#### [Dataset content]
╔══

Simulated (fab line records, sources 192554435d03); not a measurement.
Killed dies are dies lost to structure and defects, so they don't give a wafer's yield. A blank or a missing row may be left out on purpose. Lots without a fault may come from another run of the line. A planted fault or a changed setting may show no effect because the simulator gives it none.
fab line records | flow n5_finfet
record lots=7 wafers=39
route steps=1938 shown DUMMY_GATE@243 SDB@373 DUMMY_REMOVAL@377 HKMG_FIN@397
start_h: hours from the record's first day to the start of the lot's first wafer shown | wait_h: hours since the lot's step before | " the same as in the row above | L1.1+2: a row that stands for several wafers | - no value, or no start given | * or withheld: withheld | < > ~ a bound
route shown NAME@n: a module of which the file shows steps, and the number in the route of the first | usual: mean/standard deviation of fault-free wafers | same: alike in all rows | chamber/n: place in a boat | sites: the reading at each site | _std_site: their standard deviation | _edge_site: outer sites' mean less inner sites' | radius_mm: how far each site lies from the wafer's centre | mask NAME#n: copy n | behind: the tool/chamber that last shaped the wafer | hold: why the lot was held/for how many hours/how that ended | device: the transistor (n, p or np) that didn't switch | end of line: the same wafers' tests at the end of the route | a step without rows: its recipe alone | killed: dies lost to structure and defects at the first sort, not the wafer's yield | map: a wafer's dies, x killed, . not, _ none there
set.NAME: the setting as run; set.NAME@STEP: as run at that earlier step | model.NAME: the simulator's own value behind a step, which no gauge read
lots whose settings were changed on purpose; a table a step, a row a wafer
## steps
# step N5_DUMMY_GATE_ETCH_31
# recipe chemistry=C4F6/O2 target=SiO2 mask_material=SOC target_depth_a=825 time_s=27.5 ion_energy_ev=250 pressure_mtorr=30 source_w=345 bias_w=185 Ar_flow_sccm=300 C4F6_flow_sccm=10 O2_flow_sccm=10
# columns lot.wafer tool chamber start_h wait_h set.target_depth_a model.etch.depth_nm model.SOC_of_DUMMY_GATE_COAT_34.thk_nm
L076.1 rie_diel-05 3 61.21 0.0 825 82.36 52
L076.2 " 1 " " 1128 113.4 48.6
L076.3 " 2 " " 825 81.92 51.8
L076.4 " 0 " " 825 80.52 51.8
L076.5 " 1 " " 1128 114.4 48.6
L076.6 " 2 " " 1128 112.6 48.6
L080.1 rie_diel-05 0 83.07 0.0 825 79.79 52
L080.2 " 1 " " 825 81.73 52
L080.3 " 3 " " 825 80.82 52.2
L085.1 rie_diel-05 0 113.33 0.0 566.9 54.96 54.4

╚══

#### [Task item]
From the line containing "# columns lot.wafer" down to the line containing "825 80.82 52.2" in the material above, reproduce every line exactly, including the two end lines.

#### [Exercise result]
# columns lot.wafer tool chamber start_h wait_h set.target_depth_a model.etch.depth_nm model.SOC_of_DUMMY_GATE_COAT_34.thk_nm
L076.1 rie_diel-05 3 61.21 0.0 825 82.36 52
L076.2 " 1 " " 1128 113.4 48.6
L076.3 " 2 " " 825 81.92 51.8
L076.4 " 0 " " 825 80.52 51.8
L076.5 " 1 " " 1128 114.4 48.6
L076.6 " 2 " " 1128 112.6 48.6
L080.1 rie_diel-05 0 83.07 0.0 825 79.79 52
L080.2 " 1 " " 825 81.73 52
L080.3 " 3 " " 825 80.82 52.2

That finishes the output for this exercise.